**INFORMATION SUPPLIED**
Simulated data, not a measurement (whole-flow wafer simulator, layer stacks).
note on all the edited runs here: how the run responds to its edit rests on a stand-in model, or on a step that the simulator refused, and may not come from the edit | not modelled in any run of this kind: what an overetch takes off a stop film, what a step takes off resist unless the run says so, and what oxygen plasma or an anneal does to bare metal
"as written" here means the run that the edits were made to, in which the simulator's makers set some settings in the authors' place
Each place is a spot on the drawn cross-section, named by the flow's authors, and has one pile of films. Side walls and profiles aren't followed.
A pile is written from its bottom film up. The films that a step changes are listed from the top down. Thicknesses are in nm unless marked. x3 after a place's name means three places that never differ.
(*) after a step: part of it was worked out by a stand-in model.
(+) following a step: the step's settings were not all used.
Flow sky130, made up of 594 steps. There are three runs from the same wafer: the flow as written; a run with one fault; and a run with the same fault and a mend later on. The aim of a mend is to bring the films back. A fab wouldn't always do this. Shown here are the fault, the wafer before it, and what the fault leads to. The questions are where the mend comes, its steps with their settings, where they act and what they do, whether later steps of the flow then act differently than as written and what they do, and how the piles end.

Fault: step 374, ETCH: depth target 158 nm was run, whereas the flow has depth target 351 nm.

**ACTION ITEM**
Nothing in the entries should be skipped. Output them all exactly.

**WRITTEN ANSWER**
Simulated data, not a measurement (whole-flow wafer simulator, layer stacks).
note on all the edited runs here: how the run responds to its edit rests on a stand-in model, or on a step that the simulator refused, and may not come from the edit | not modelled in any run of this kind: what an overetch takes off a stop film, what a step takes off resist unless the run says so, and what oxygen plasma or an anneal does to bare metal
"as written" here means the run that the edits were made to, in which the simulator's makers set some settings in the authors' place
Each place is a spot on the drawn cross-section, named by the flow's authors, and has one pile of films. Side walls and profiles aren't followed.
A pile is written from its bottom film up. The films that a step changes are listed from the top down. Thicknesses are in nm unless marked. x3 after a place's name means three places that never differ.
(*) after a step: part of it was worked out by a stand-in model.
(+) following a step: the step's settings were not all used.
Flow sky130, made up of 594 steps. There are three runs from the same wafer: the flow as written; a run with one fault; and a run with the same fault and a mend later on. The aim of a mend is to bring the films back. A fab wouldn't always do this. Shown here are the fault, the wafer before it, and what the fault leads to. The questions are where the mend comes, its steps with their settings, where they act and what they do, whether later steps of the flow then act differently than as written and what they do, and how the piles end.

Fault: step 374, ETCH: depth target 158 nm was run, whereas the flow has depth target 351 nm.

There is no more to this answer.